→ ACTIVITY
Give back the lines of the records exactly, starting at the first and ending at the one with "It should be".

→ DATA FOR ANALYSIS

§ §

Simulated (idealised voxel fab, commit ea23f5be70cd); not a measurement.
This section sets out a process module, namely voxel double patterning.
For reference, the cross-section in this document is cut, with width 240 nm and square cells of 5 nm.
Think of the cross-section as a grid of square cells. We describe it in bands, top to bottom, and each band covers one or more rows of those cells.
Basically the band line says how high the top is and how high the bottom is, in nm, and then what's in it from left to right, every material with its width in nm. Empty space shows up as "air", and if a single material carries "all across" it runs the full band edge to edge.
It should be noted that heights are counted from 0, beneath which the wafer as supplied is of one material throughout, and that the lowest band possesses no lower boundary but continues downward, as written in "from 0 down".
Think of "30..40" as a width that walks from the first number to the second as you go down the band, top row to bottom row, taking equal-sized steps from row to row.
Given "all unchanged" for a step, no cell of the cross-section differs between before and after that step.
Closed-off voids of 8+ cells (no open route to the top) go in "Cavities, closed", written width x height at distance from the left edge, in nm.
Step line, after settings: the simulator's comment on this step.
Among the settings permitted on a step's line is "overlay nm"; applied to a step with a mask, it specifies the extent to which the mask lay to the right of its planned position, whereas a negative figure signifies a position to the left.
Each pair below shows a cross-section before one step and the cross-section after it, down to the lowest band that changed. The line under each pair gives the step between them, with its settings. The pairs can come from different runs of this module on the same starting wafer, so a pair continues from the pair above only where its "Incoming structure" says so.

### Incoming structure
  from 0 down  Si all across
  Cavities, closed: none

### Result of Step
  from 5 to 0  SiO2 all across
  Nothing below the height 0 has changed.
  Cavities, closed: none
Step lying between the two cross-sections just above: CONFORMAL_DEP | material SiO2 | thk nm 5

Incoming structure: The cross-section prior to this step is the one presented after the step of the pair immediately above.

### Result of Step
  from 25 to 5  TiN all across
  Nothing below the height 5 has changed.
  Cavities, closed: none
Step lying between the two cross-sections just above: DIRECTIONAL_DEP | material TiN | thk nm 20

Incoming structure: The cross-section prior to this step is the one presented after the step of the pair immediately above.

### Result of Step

§ §

→ RESPONSE AREA
Simulated (idealised voxel fab, commit ea23f5be70cd); not a measurement.
This section sets out a process module, namely voxel double patterning.
For reference, the cross-section in this document is cut, with width 240 nm and square cells of 5 nm.
Think of the cross-section as a grid of square cells. We describe it in bands, top to bottom, and each band covers one or more rows of those cells.
Basically the band line says how high the top is and how high the bottom is, in nm, and then what's in it from left to right, every material with its width in nm. Empty space shows up as "air", and if a single material carries "all across" it runs the full band edge to edge.
It should be noted that heights are counted from 0, beneath which the wafer as supplied is of one material throughout, and that the lowest band possesses no lower boundary but continues downward, as written in "from 0 down".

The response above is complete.